┌────────

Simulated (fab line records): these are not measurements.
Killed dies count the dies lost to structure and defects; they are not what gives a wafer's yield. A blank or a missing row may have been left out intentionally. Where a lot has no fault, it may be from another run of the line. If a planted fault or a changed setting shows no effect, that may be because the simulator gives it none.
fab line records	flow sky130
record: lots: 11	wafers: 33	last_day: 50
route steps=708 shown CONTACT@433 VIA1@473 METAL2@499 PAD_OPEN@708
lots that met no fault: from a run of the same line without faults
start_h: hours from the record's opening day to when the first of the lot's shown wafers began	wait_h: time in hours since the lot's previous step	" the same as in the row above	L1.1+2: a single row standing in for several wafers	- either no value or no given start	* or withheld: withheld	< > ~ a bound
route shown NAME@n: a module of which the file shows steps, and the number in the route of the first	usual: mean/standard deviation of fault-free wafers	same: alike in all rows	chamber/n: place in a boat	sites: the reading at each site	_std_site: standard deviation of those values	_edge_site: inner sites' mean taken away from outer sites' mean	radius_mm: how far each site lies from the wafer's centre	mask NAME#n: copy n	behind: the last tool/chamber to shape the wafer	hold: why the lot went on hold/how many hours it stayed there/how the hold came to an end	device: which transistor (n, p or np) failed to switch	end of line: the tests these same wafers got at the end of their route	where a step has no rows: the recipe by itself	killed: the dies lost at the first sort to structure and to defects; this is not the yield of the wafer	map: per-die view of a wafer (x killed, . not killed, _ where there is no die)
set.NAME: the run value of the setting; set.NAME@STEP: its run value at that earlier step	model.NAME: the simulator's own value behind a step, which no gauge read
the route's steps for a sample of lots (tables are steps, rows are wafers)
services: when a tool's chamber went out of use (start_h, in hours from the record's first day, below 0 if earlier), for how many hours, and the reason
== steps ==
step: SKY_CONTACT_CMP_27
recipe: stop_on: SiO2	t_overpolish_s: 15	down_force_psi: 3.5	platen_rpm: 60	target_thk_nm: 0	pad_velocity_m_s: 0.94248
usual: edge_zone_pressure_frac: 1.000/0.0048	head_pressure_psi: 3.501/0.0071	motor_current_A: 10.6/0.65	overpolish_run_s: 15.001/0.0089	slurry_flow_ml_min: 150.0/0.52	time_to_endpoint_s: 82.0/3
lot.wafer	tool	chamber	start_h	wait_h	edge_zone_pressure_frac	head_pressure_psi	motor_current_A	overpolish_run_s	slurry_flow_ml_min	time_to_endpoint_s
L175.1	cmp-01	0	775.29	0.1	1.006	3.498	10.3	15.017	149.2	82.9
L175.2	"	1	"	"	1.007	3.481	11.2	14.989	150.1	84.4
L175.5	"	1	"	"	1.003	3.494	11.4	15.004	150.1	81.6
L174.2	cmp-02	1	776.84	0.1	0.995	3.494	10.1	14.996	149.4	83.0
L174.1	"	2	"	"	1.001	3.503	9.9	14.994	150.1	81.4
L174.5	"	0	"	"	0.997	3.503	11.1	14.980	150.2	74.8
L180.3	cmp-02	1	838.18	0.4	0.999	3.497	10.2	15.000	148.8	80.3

└────────

■ **ACTIVITY**
Output the material above exactly, but only from the line that carries "Killed dies count" through the line that carries "lots that met".

■ **PROBLEM SOLUTION**
Killed dies count the dies lost to structure and defects; they are not what gives a wafer's yield. A blank or a missing row may have been left out intentionally. Where a lot has no fault, it may be from another run of the line. If a planted fault or a changed setting shows no effect, that may be because the simulator gives it none.
fab line records	flow sky130
record: lots: 11	wafers: 33	last_day: 50
route steps=708 shown CONTACT@433 VIA1@473 METAL2@499 PAD_OPEN@708
lots that met no fault: from a run of the same line without faults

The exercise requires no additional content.